● EXERCISE: Print all the entries exactly.

● PROVIDED MATERIAL:
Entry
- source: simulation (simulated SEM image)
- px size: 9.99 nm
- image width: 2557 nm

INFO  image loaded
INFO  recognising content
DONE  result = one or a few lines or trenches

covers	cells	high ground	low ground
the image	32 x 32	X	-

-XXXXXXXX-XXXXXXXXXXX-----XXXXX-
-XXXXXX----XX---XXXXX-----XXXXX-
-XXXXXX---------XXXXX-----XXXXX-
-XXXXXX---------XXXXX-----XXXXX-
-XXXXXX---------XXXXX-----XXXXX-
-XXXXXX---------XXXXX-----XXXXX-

● EXERCISE ANSWER:
Entry
- source: simulation (simulated SEM image)
- px size: 9.99 nm
- image width: 2557 nm

INFO  image loaded
INFO  recognising content
DONE  result = one or a few lines or trenches

covers	cells	high ground	low ground
the image	32 x 32	X	-

-XXXXXXXX-XXXXXXXXXXX-----XXXXX-
-XXXXXX----XX---XXXXX-----XXXXX-
-XXXXXX---------XXXXX-----XXXXX-
-XXXXXX---------XXXXX-----XXXXX-
-XXXXXX---------XXXXX-----XXXXX-
-XXXXXX---------XXXXX-----XXXXX-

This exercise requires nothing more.